[Record set — start]

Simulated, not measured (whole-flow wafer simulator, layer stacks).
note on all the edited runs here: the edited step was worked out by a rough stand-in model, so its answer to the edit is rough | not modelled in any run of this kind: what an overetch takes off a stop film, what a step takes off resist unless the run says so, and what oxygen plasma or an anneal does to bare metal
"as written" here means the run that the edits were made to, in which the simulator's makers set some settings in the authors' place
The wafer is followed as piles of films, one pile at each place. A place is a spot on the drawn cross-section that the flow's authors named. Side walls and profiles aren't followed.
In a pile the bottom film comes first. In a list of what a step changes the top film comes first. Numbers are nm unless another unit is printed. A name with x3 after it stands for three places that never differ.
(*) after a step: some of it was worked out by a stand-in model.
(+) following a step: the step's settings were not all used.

[Record set — finish]

Repeat the whole listing above, word for word.

### Task output
Simulated, not measured (whole-flow wafer simulator, layer stacks).
note on all the edited runs here: the edited step was worked out by a rough stand-in model, so its answer to the edit is rough | not modelled in any run of this kind: what an overetch takes off a stop film, what a step takes off resist unless the run says so, and what oxygen plasma or an anneal does to bare metal
"as written" here means the run that the edits were made to, in which the simulator's makers set some settings in the authors' place
The wafer is followed as piles of films, one pile at each place. A place is a spot on the drawn cross-section that the flow's authors named. Side walls and profiles aren't followed.
In a pile the bottom film comes first. In a list of what a step changes the top film comes first. Numbers are nm unless another unit is printed. A name with x3 after it stands for three places that never differ.
(*) after a step: some of it was worked out by a stand-in model.
(+) following a step: the step's settings were not all used.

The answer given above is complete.